= Beginning of Section =

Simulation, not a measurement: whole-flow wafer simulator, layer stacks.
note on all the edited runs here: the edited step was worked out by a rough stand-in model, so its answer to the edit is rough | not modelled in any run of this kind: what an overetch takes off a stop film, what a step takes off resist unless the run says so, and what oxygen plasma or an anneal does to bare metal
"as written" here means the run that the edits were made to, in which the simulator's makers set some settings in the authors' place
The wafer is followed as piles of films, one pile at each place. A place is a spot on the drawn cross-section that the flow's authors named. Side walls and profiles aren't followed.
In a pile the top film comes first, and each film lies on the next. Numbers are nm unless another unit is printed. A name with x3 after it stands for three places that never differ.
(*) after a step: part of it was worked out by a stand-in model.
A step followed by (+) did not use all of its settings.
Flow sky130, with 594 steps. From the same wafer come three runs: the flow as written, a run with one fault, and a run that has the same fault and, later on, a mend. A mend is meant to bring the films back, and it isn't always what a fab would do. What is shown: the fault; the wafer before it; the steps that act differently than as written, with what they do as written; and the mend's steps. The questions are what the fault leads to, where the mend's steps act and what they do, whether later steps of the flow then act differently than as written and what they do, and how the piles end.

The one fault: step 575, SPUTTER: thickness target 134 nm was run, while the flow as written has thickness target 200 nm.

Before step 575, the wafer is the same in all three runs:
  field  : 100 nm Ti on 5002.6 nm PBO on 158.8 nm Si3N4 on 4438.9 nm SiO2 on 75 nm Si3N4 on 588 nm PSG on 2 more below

= End of Section =

## Activity
Using the material above, restate each entry exactly as it stands.

## Result
Simulation, not a measurement: whole-flow wafer simulator, layer stacks.
note on all the edited runs here: the edited step was worked out by a rough stand-in model, so its answer to the edit is rough | not modelled in any run of this kind: what an overetch takes off a stop film, what a step takes off resist unless the run says so, and what oxygen plasma or an anneal does to bare metal
"as written" here means the run that the edits were made to, in which the simulator's makers set some settings in the authors' place
The wafer is followed as piles of films, one pile at each place. A place is a spot on the drawn cross-section that the flow's authors named. Side walls and profiles aren't followed.
In a pile the top film comes first, and each film lies on the next. Numbers are nm unless another unit is printed. A name with x3 after it stands for three places that never differ.
(*) after a step: part of it was worked out by a stand-in model.
A step followed by (+) did not use all of its settings.
Flow sky130, with 594 steps. From the same wafer come three runs: the flow as written, a run with one fault, and a run that has the same fault and, later on, a mend. A mend is meant to bring the films back, and it isn't always what a fab would do. What is shown: the fault; the wafer before it; the steps that act differently than as written, with what they do as written; and the mend's steps. The questions are what the fault leads to, where the mend's steps act and what they do, whether later steps of the flow then act differently than as written and what they do, and how the piles end.

The one fault: step 575, SPUTTER: thickness target 134 nm was run, while the flow as written has thickness target 200 nm.

Before step 575, the wafer is the same in all three runs:
  field  : 100 nm Ti on 5002.6 nm PBO on 158.8 nm Si3N4 on 4438.9 nm SiO2 on 75 nm Si3N4 on 588 nm PSG on 2 more below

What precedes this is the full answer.